------ Data provided

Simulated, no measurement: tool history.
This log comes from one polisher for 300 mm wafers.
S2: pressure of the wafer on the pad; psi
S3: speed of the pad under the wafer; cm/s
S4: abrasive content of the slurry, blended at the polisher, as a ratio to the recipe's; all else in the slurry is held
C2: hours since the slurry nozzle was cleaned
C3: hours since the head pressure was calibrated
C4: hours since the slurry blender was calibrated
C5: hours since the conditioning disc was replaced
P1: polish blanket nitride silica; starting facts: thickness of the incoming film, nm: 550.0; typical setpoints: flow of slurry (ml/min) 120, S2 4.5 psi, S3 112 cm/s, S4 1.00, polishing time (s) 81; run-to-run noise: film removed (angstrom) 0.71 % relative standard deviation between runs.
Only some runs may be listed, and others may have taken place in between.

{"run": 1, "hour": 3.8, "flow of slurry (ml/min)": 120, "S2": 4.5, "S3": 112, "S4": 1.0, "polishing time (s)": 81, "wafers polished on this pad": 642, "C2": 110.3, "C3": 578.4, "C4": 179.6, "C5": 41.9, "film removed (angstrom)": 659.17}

------------

Write out every entry again, exactly as it appears.

Simulated, no measurement: tool history.
This log comes from one polisher for 300 mm wafers.
S2: pressure of the wafer on the pad; psi
S3: speed of the pad under the wafer; cm/s
S4: abrasive content of the slurry, blended at the polisher, as a ratio to the recipe's; all else in the slurry is held
C2: hours since the slurry nozzle was cleaned
C3: hours since the head pressure was calibrated
C4: hours since the slurry blender was calibrated
C5: hours since the conditioning disc was replaced
P1: polish blanket nitride silica; starting facts: thickness of the incoming film, nm: 550.0; typical setpoints: flow of slurry (ml/min) 120, S2 4.5 psi, S3 112 cm/s, S4 1.00, polishing time (s) 81; run-to-run noise: film removed (angstrom) 0.71 % relative standard deviation between runs.
Only some runs may be listed, and others may have taken place in between.

{"run": 1, "hour": 3.8, "flow of slurry (ml/min)": 120, "S2": 4.5, "S3": 112, "S4": 1.0, "polishing time (s)": 81, "wafers polished on this pad": 642, "C2": 110.3, "C3": 578.4, "C4": 179.6, "C5": 41.9, "film removed (angstrom)": 659.17}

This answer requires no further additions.